* Entries supplied
********************

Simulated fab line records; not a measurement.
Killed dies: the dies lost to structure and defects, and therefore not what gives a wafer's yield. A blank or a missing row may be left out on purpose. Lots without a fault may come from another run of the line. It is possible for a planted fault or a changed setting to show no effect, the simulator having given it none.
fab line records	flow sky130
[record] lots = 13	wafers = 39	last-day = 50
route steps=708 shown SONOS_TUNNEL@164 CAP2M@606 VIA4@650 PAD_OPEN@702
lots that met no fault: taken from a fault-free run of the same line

********************

* Exercise
Copy each record from above without leaving any out.

* Answer box
Simulated fab line records; not a measurement.
Killed dies: the dies lost to structure and defects, and therefore not what gives a wafer's yield. A blank or a missing row may be left out on purpose. Lots without a fault may come from another run of the line. It is possible for a planted fault or a changed setting to show no effect, the simulator having given it none.
fab line records	flow sky130
[record] lots = 13	wafers = 39	last-day = 50
route steps=708 shown SONOS_TUNNEL@164 CAP2M@606 VIA4@650 PAD_OPEN@702
lots that met no fault: taken from a fault-free run of the same line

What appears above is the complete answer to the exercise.